Information given:

-- Opening Marker --

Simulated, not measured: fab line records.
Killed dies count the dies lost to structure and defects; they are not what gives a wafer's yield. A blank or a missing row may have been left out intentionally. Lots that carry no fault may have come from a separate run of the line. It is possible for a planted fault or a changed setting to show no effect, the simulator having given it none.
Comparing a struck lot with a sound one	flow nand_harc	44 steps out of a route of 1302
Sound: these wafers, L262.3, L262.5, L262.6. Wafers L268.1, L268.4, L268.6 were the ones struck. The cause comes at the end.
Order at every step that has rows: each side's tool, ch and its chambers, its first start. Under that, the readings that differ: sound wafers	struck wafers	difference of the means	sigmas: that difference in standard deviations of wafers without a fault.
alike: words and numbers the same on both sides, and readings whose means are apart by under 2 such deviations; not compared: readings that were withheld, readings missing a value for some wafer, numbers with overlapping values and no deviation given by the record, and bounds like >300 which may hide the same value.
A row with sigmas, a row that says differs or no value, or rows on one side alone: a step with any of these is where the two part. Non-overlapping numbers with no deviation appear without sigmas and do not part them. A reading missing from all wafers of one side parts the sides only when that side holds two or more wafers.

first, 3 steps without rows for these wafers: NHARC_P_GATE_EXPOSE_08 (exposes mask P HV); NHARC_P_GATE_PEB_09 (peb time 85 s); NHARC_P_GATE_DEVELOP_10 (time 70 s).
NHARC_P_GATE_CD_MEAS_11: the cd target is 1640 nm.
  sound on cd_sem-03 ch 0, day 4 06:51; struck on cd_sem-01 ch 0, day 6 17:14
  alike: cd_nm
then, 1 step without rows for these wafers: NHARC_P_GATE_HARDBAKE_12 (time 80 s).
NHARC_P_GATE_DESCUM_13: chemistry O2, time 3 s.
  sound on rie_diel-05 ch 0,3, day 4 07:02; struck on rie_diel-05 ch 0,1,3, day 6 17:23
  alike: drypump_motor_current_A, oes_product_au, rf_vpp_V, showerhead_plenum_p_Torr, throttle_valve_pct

-- Closing Marker --

Each line from the top of the records above through the line containing "Order at every" needs to be transcribed exactly, and no line after it.

Answer area:
Simulated, not measured: fab line records.
Killed dies count the dies lost to structure and defects; they are not what gives a wafer's yield. A blank or a missing row may have been left out intentionally. Lots that carry no fault may have come from a separate run of the line. It is possible for a planted fault or a changed setting to show no effect, the simulator having given it none.
Comparing a struck lot with a sound one	flow nand_harc	44 steps out of a route of 1302
Sound: these wafers, L262.3, L262.5, L262.6. Wafers L268.1, L268.4, L268.6 were the ones struck. The cause comes at the end.
Order at every step that has rows: each side's tool, ch and its chambers, its first start. Under that, the readings that differ: sound wafers	struck wafers	difference of the means	sigmas: that difference in standard deviations of wafers without a fault.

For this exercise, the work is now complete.